• WORK TASK:
Of the records that follow, copy only the lines from the line containing "8: DIRECTIONAL_ETCH |" to the line containing "## Cross-sectional view", both included, exactly as written.

= = =

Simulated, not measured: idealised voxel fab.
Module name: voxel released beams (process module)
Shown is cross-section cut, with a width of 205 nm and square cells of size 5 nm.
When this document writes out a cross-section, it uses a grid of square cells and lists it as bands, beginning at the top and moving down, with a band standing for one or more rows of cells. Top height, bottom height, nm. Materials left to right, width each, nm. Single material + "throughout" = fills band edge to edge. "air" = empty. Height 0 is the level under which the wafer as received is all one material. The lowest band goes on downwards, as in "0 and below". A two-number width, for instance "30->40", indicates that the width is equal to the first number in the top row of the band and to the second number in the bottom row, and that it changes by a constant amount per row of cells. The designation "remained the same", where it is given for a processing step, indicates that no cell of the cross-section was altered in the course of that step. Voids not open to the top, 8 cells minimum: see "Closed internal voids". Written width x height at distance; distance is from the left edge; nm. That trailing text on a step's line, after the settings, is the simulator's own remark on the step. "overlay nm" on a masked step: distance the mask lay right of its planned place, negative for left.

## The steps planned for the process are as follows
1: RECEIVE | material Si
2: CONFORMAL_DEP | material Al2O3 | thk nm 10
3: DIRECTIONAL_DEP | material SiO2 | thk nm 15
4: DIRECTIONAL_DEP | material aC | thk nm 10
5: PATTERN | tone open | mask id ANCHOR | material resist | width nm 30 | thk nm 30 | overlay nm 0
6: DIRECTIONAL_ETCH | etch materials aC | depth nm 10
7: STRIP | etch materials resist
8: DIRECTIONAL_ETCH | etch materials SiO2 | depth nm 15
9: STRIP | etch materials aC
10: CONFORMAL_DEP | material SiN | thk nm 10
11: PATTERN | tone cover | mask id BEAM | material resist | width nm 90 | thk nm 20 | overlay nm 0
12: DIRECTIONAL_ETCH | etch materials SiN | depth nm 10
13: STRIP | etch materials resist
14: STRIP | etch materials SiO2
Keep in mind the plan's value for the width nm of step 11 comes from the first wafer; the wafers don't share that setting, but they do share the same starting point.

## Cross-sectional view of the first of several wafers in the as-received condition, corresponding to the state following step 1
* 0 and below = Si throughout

= = =

• WRITTEN RESPONSE:
8: DIRECTIONAL_ETCH | etch materials SiO2 | depth nm 15
9: STRIP | etch materials aC
10: CONFORMAL_DEP | material SiN | thk nm 10
11: PATTERN | tone cover | mask id BEAM | material resist | width nm 90 | thk nm 20 | overlay nm 0
12: DIRECTIONAL_ETCH | etch materials SiN | depth nm 10
13: STRIP | etch materials resist
14: STRIP | etch materials SiO2
Keep in mind the plan's value for the width nm of step 11 comes from the first wafer; the wafers don't share that setting, but they do share the same starting point.

## Cross-sectional view of the first of several wafers in the as-received condition, corresponding to the state following step 1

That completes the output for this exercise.